_Exercise_
Give the data again in full, with every character unchanged.

=== Section Start ===

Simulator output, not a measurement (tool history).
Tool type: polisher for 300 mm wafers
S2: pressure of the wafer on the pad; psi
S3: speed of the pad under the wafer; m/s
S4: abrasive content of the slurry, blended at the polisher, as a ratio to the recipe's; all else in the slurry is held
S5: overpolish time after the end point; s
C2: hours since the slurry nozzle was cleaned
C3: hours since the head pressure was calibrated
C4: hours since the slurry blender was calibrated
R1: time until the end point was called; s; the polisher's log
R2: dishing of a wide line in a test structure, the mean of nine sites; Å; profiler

=== Section End ===

_Your solution_
Simulator output, not a measurement (tool history).
Tool type: polisher for 300 mm wafers
S2: pressure of the wafer on the pad; psi
S3: speed of the pad under the wafer; m/s
S4: abrasive content of the slurry, blended at the polisher, as a ratio to the recipe's; all else in the slurry is held
S5: overpolish time after the end point; s
C2: hours since the slurry nozzle was cleaned
C3: hours since the head pressure was calibrated
C4: hours since the slurry blender was calibrated
R1: time until the end point was called; s; the polisher's log
R2: dishing of a wide line in a test structure, the mean of nine sites; Å; profiler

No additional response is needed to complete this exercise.